(Data):
[Start of section]

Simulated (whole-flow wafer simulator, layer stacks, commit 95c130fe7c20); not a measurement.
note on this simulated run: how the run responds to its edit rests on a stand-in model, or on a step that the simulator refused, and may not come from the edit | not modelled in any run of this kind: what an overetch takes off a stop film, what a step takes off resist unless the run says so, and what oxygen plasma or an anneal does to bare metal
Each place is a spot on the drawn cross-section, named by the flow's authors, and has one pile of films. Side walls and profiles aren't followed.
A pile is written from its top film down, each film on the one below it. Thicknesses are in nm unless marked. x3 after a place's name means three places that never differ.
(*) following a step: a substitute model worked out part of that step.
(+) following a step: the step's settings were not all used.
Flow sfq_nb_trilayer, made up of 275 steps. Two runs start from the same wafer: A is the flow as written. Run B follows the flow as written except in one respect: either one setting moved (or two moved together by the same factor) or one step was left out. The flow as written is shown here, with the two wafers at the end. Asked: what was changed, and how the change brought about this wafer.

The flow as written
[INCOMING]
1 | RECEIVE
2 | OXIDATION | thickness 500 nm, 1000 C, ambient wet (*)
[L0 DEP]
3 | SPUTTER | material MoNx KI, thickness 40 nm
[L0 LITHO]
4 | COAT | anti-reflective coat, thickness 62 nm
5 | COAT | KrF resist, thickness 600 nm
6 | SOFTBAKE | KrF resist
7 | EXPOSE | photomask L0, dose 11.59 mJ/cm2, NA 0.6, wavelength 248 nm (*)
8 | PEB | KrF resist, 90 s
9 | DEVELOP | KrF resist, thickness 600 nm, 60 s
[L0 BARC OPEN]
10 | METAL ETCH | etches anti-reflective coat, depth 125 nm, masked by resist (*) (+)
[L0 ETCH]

[End of section]

(Work order):
Both the first line of the records above and the line containing "A pile is written" are to be transcribed exactly, together with every line between them, and nothing else.

(Task answer):
Simulated (whole-flow wafer simulator, layer stacks, commit 95c130fe7c20); not a measurement.
note on this simulated run: how the run responds to its edit rests on a stand-in model, or on a step that the simulator refused, and may not come from the edit | not modelled in any run of this kind: what an overetch takes off a stop film, what a step takes off resist unless the run says so, and what oxygen plasma or an anneal does to bare metal
Each place is a spot on the drawn cross-section, named by the flow's authors, and has one pile of films. Side walls and profiles aren't followed.
A pile is written from its top film down, each film on the one below it. Thicknesses are in nm unless marked. x3 after a place's name means three places that never differ.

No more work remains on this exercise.